_WORK ORDER:_ In the listing below, the answer starts at the line that has "S2 | S3 | R1 |" and stops after the line that has "5.70 | 356.89 |"; please repeat that part exactly and nothing more.

_DATASET EXTRACT:_

# # # # #

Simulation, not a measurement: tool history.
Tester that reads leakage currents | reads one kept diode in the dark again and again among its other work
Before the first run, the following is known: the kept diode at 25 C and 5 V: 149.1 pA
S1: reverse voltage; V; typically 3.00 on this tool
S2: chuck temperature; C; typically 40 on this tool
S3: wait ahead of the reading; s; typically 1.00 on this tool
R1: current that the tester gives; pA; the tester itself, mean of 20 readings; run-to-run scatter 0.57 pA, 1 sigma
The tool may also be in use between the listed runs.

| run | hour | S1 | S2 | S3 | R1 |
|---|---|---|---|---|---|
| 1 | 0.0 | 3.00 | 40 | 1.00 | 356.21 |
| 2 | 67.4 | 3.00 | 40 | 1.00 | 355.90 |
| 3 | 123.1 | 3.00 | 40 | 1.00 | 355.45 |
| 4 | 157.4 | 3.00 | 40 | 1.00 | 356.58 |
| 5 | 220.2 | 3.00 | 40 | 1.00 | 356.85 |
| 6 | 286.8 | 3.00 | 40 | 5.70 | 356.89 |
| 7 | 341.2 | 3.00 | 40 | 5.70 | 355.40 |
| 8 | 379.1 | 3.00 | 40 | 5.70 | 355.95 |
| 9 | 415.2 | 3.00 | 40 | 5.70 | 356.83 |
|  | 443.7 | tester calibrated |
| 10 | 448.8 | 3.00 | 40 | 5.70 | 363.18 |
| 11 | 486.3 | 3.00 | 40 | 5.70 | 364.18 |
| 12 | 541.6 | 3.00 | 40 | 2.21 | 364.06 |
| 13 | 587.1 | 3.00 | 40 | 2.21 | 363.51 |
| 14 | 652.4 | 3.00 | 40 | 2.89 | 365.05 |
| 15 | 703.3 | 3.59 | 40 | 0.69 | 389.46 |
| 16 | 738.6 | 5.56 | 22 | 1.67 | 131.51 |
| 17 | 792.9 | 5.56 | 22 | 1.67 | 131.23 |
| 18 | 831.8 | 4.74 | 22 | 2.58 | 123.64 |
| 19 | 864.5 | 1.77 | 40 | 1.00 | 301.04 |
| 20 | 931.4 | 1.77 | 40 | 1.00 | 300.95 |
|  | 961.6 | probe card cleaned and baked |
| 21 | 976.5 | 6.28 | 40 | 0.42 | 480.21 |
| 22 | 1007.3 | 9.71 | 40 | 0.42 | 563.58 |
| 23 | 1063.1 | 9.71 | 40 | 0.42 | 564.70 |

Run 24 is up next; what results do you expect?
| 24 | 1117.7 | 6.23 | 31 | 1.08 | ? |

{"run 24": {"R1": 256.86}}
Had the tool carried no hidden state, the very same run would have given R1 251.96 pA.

# # # # #

_PROBLEM SOLUTION:_
| run | hour | S1 | S2 | S3 | R1 |
|---|---|---|---|---|---|
| 1 | 0.0 | 3.00 | 40 | 1.00 | 356.21 |
| 2 | 67.4 | 3.00 | 40 | 1.00 | 355.90 |
| 3 | 123.1 | 3.00 | 40 | 1.00 | 355.45 |
| 4 | 157.4 | 3.00 | 40 | 1.00 | 356.58 |
| 5 | 220.2 | 3.00 | 40 | 1.00 | 356.85 |
| 6 | 286.8 | 3.00 | 40 | 5.70 | 356.89 |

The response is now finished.